> _BRIEF_: Each record should be reproduced exactly.

> _INFORMATION PROVIDED_:
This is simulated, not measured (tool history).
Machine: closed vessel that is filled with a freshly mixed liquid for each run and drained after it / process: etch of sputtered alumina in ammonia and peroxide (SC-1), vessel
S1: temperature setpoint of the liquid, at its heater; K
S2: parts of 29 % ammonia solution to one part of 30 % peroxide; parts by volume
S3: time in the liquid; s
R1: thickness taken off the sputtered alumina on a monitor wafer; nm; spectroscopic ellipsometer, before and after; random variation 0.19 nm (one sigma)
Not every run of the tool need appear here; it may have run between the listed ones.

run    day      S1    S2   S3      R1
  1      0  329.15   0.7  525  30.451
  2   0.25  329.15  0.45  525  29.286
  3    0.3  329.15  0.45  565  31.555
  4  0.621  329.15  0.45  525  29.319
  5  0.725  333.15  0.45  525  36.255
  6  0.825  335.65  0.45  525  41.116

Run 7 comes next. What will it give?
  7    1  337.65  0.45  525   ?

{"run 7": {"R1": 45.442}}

> _PROBLEM SOLUTION_:
This is simulated, not measured (tool history).
Machine: closed vessel that is filled with a freshly mixed liquid for each run and drained after it / process: etch of sputtered alumina in ammonia and peroxide (SC-1), vessel
S1: temperature setpoint of the liquid, at its heater; K
S2: parts of 29 % ammonia solution to one part of 30 % peroxide; parts by volume
S3: time in the liquid; s
R1: thickness taken off the sputtered alumina on a monitor wafer; nm; spectroscopic ellipsometer, before and after; random variation 0.19 nm (one sigma)
Not every run of the tool need appear here; it may have run between the listed ones.

run    day      S1    S2   S3      R1
  1      0  329.15   0.7  525  30.451
  2   0.25  329.15  0.45  525  29.286
  3    0.3  329.15  0.45  565  31.555
  4  0.621  329.15  0.45  525  29.319
  5  0.725  333.15  0.45  525  36.255
  6  0.825  335.65  0.45  525  41.116

Run 7 comes next. What will it give?
  7    1  337.65  0.45  525   ?

{"run 7": {"R1": 45.442}}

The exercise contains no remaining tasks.